━━ Dataset
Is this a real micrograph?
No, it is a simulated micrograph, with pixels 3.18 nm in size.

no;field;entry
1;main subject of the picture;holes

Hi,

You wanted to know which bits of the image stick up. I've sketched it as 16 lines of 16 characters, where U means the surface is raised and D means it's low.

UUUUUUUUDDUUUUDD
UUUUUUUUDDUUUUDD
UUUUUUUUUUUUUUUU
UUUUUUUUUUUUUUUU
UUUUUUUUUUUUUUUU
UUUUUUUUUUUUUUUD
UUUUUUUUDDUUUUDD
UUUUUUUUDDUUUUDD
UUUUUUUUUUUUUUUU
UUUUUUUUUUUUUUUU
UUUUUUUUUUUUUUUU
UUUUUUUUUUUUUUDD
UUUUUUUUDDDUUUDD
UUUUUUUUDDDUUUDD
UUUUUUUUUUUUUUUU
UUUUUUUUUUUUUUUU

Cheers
━━━━

Work item
Return an exact copy of the listing above, complete in every line.

Task answer
Is this a real micrograph?
No, it is a simulated micrograph, with pixels 3.18 nm in size.

no;field;entry
1;main subject of the picture;holes

Hi,

You wanted to know which bits of the image stick up. I've sketched it as 16 lines of 16 characters, where U means the surface is raised and D means it's low.

UUUUUUUUDDUUUUDD
UUUUUUUUDDUUUUDD
UUUUUUUUUUUUUUUU
UUUUUUUUUUUUUUUU
UUUUUUUUUUUUUUUU
UUUUUUUUUUUUUUUD
UUUUUUUUDDUUUUDD
UUUUUUUUDDUUUUDD
UUUUUUUUUUUUUUUU
UUUUUUUUUUUUUUUU
UUUUUUUUUUUUUUUU
UUUUUUUUUUUUUUDD
UUUUUUUUDDDUUUDD
UUUUUUUUDDDUUUDD
UUUUUUUUUUUUUUUU
UUUUUUUUUUUUUUUU

Cheers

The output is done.